Copy out exactly the lines below that run from the one holding "Entry complete." to the one holding "Measured off the", keeping both of those lines and no others.

═════ Given data ═════

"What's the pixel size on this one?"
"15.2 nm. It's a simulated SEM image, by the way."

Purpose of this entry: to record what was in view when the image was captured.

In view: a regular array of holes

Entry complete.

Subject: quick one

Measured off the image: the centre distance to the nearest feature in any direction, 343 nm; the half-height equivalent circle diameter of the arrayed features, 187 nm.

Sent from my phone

═════

◆ Task solution
Entry complete.

Subject: quick one

Measured off the image: the centre distance to the nearest feature in any direction, 343 nm; the half-height equivalent circle diameter of the arrayed features, 187 nm.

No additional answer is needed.